LISTED ENTRIES:
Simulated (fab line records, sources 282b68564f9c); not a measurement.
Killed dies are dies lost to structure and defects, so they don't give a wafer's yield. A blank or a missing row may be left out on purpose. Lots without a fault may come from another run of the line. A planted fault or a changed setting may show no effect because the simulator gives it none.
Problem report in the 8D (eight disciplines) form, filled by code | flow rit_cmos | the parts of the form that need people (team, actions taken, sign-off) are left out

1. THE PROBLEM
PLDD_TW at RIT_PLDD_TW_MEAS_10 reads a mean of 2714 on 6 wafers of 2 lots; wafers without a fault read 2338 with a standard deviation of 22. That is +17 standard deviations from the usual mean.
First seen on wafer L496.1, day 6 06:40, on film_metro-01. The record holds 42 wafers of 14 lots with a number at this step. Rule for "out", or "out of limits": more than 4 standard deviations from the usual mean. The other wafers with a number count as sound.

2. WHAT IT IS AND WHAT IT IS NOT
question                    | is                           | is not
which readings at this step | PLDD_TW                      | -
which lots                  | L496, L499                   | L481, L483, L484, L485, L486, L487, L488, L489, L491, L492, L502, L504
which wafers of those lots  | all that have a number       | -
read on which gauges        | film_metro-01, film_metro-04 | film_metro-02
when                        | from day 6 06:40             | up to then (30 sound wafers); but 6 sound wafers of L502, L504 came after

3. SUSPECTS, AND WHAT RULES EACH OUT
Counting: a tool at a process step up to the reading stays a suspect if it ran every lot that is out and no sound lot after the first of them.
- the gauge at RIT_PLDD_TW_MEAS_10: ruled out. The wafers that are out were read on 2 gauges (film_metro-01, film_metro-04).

WORK TASK:
Every word of the data above should be given again, exactly as it stands.

EXERCISE RESULT:
Simulated (fab line records, sources 282b68564f9c); not a measurement.
Killed dies are dies lost to structure and defects, so they don't give a wafer's yield. A blank or a missing row may be left out on purpose. Lots without a fault may come from another run of the line. A planted fault or a changed setting may show no effect because the simulator gives it none.
Problem report in the 8D (eight disciplines) form, filled by code | flow rit_cmos | the parts of the form that need people (team, actions taken, sign-off) are left out

1. THE PROBLEM
PLDD_TW at RIT_PLDD_TW_MEAS_10 reads a mean of 2714 on 6 wafers of 2 lots; wafers without a fault read 2338 with a standard deviation of 22. That is +17 standard deviations from the usual mean.
First seen on wafer L496.1, day 6 06:40, on film_metro-01. The record holds 42 wafers of 14 lots with a number at this step. Rule for "out", or "out of limits": more than 4 standard deviations from the usual mean. The other wafers with a number count as sound.

2. WHAT IT IS AND WHAT IT IS NOT
question                    | is                           | is not
which readings at this step | PLDD_TW                      | -
which lots                  | L496, L499                   | L481, L483, L484, L485, L486, L487, L488, L489, L491, L492, L502, L504
which wafers of those lots  | all that have a number       | -
read on which gauges        | film_metro-01, film_metro-04 | film_metro-02
when                        | from day 6 06:40             | up to then (30 sound wafers); but 6 sound wafers of L502, L504 came after

3. SUSPECTS, AND WHAT RULES EACH OUT
Counting: a tool at a process step up to the reading stays a suspect if it ran every lot that is out and no sound lot after the first of them.
- the gauge at RIT_PLDD_TW_MEAS_10: ruled out. The wafers that are out were read on 2 gauges (film_metro-01, film_metro-04).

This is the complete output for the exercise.